▶ Work item
Retype, word for word, every line from the one holding "S3: time in" through the one holding "run 22 day=10.554" in the entries below, both included, and only those lines.

= = = =

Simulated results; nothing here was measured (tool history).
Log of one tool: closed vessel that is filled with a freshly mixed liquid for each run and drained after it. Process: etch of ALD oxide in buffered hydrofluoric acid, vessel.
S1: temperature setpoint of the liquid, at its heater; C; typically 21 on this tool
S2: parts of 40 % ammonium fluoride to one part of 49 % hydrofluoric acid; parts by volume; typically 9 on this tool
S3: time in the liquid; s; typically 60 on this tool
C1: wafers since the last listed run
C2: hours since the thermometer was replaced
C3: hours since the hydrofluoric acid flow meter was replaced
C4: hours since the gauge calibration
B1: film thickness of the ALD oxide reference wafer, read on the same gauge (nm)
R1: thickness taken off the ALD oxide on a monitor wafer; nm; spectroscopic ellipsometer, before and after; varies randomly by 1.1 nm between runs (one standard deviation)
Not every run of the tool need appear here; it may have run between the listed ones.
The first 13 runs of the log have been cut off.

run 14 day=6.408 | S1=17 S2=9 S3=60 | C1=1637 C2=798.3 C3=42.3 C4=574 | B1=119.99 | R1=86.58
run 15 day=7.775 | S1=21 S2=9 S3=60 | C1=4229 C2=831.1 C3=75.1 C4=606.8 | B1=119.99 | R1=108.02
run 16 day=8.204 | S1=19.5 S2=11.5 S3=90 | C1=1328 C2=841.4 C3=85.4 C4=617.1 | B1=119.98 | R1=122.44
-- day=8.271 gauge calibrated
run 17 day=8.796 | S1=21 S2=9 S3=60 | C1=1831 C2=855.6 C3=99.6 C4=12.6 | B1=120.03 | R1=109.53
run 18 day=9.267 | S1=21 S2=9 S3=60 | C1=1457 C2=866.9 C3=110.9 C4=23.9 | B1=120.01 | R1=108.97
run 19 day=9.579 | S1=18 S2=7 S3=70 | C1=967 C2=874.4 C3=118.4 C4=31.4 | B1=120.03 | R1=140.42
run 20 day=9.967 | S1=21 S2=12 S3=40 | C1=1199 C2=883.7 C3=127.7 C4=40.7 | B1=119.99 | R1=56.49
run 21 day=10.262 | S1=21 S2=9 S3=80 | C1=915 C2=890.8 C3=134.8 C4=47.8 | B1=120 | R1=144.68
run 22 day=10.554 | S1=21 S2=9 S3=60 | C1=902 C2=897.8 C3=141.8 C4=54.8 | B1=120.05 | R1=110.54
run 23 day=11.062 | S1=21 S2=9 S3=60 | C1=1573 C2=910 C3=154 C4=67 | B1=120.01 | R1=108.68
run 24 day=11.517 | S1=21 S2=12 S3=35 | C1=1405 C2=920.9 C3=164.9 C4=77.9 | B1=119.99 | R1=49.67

= = = =

▶ Result
S3: time in the liquid; s; typically 60 on this tool
C1: wafers since the last listed run
C2: hours since the thermometer was replaced
C3: hours since the hydrofluoric acid flow meter was replaced
C4: hours since the gauge calibration
B1: film thickness of the ALD oxide reference wafer, read on the same gauge (nm)
R1: thickness taken off the ALD oxide on a monitor wafer; nm; spectroscopic ellipsometer, before and after; varies randomly by 1.1 nm between runs (one standard deviation)
Not every run of the tool need appear here; it may have run between the listed ones.
The first 13 runs of the log have been cut off.

run 14 day=6.408 | S1=17 S2=9 S3=60 | C1=1637 C2=798.3 C3=42.3 C4=574 | B1=119.99 | R1=86.58
run 15 day=7.775 | S1=21 S2=9 S3=60 | C1=4229 C2=831.1 C3=75.1 C4=606.8 | B1=119.99 | R1=108.02
run 16 day=8.204 | S1=19.5 S2=11.5 S3=90 | C1=1328 C2=841.4 C3=85.4 C4=617.1 | B1=119.98 | R1=122.44
-- day=8.271 gauge calibrated
run 17 day=8.796 | S1=21 S2=9 S3=60 | C1=1831 C2=855.6 C3=99.6 C4=12.6 | B1=120.03 | R1=109.53
run 18 day=9.267 | S1=21 S2=9 S3=60 | C1=1457 C2=866.9 C3=110.9 C4=23.9 | B1=120.01 | R1=108.97
run 19 day=9.579 | S1=18 S2=7 S3=70 | C1=967 C2=874.4 C3=118.4 C4=31.4 | B1=120.03 | R1=140.42
run 20 day=9.967 | S1=21 S2=12 S3=40 | C1=1199 C2=883.7 C3=127.7 C4=40.7 | B1=119.99 | R1=56.49
run 21 day=10.262 | S1=21 S2=9 S3=80 | C1=915 C2=890.8 C3=134.8 C4=47.8 | B1=120 | R1=144.68
run 22 day=10.554 | S1=21 S2=9 S3=60 | C1=902 C2=897.8 C3=141.8 C4=54.8 | B1=120.05 | R1=110.54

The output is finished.